Supplied data:
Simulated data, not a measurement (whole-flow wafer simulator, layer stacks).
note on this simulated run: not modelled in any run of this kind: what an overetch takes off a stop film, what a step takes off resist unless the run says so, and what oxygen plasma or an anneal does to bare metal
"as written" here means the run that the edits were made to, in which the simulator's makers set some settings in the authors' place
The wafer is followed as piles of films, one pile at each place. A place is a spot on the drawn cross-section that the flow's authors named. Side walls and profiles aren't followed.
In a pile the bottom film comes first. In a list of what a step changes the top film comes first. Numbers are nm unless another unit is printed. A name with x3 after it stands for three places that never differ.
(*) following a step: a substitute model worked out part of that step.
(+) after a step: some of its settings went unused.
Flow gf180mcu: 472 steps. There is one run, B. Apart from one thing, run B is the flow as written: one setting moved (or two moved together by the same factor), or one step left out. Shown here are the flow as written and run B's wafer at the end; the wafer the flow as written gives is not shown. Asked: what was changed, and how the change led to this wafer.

Requirement: Could you restate, word for word, the lines above from the one with "In a pile the" to the one with "(+) after a", both included?

Problem solution:
In a pile the bottom film comes first. In a list of what a step changes the top film comes first. Numbers are nm unless another unit is printed. A name with x3 after it stands for three places that never differ.
(*) following a step: a substitute model worked out part of that step.
(+) after a step: some of its settings went unused.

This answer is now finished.